» **Data provided**
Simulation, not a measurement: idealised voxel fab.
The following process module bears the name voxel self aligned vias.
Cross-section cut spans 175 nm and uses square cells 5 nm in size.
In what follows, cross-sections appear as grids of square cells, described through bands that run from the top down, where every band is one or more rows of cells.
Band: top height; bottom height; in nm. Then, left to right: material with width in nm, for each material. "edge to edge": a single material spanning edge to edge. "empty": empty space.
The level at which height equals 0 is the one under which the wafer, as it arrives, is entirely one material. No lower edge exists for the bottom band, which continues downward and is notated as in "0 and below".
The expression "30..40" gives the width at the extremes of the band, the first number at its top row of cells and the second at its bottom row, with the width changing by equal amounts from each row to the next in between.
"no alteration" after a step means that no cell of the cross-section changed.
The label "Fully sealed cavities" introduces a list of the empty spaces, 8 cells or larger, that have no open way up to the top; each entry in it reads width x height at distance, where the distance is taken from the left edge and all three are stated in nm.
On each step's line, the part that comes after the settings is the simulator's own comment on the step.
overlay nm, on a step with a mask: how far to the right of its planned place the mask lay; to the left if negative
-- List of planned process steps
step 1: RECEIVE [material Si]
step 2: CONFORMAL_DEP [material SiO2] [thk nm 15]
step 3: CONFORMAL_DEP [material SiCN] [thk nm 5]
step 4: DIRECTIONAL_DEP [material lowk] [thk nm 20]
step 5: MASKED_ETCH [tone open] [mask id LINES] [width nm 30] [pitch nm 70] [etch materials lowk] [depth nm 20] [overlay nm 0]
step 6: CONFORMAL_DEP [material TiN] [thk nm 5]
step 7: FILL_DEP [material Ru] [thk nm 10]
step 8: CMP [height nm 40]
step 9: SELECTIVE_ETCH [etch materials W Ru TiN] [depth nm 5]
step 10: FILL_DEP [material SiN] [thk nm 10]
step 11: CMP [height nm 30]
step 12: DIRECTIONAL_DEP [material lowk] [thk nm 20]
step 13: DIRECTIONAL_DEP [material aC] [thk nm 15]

» **Requirement**
All lines in the listing above from the line containing "step 3: CONFORMAL_DEP" to the line containing "step 12: DIRECTIONAL_DEP", inclusive, should be retyped exactly; no other lines should appear.

» **Answer space**
step 3: CONFORMAL_DEP [material SiCN] [thk nm 5]
step 4: DIRECTIONAL_DEP [material lowk] [thk nm 20]
step 5: MASKED_ETCH [tone open] [mask id LINES] [width nm 30] [pitch nm 70] [etch materials lowk] [depth nm 20] [overlay nm 0]
step 6: CONFORMAL_DEP [material TiN] [thk nm 5]
step 7: FILL_DEP [material Ru] [thk nm 10]
step 8: CMP [height nm 40]
step 9: SELECTIVE_ETCH [etch materials W Ru TiN] [depth nm 5]
step 10: FILL_DEP [material SiN] [thk nm 10]
step 11: CMP [height nm 30]
step 12: DIRECTIONAL_DEP [material lowk] [thk nm 20]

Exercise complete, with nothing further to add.